## Action item
Below are the entries; give again exactly the lines from the one mentioning "route steps=602 shown" through the one mentioning "start-h: the number", inclusive.

————

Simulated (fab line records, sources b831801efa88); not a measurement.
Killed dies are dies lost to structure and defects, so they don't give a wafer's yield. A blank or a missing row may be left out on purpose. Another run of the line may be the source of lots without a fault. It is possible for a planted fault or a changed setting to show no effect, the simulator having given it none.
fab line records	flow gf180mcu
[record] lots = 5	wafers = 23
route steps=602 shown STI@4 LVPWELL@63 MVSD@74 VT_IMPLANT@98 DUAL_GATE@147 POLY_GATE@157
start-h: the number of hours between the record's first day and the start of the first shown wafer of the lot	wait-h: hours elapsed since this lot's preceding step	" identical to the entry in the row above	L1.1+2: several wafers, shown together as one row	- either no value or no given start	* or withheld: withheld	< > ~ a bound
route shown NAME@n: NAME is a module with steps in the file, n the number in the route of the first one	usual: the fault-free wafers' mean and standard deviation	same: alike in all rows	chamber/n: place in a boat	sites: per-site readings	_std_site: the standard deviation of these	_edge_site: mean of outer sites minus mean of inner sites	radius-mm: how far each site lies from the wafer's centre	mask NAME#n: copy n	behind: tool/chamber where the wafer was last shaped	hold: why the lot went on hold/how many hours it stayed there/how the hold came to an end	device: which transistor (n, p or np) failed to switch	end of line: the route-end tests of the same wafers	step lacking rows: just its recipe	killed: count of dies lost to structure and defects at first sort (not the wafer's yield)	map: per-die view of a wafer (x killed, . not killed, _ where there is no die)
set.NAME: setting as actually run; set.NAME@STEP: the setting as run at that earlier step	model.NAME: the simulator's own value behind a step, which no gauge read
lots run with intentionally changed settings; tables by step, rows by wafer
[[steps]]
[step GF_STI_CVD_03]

————

## Task answer
route steps=602 shown STI@4 LVPWELL@63 MVSD@74 VT_IMPLANT@98 DUAL_GATE@147 POLY_GATE@157
start-h: the number of hours between the record's first day and the start of the first shown wafer of the lot	wait-h: hours elapsed since this lot's preceding step	" identical to the entry in the row above	L1.1+2: several wafers, shown together as one row	- either no value or no given start	* or withheld: withheld	< > ~ a bound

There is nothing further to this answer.